**SOURCE INFORMATION**
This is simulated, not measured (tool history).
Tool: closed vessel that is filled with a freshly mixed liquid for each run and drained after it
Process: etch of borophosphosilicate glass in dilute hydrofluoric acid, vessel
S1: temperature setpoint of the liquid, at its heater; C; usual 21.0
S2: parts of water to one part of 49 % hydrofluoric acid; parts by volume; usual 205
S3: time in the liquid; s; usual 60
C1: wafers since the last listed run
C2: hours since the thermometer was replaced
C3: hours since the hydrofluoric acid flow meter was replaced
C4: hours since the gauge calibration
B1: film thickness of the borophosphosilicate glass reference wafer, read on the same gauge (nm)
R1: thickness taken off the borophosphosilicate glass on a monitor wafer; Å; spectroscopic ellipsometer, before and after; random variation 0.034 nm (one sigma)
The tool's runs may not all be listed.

**ASSIGNMENT**
Your answer must be the records themselves, output again exactly.

**EXERCISE SOLUTION**
This is simulated, not measured (tool history).
Tool: closed vessel that is filled with a freshly mixed liquid for each run and drained after it
Process: etch of borophosphosilicate glass in dilute hydrofluoric acid, vessel
S1: temperature setpoint of the liquid, at its heater; C; usual 21.0
S2: parts of water to one part of 49 % hydrofluoric acid; parts by volume; usual 205
S3: time in the liquid; s; usual 60
C1: wafers since the last listed run
C2: hours since the thermometer was replaced
C3: hours since the hydrofluoric acid flow meter was replaced
C4: hours since the gauge calibration
B1: film thickness of the borophosphosilicate glass reference wafer, read on the same gauge (nm)
R1: thickness taken off the borophosphosilicate glass on a monitor wafer; Å; spectroscopic ellipsometer, before and after; random variation 0.034 nm (one sigma)
The tool's runs may not all be listed.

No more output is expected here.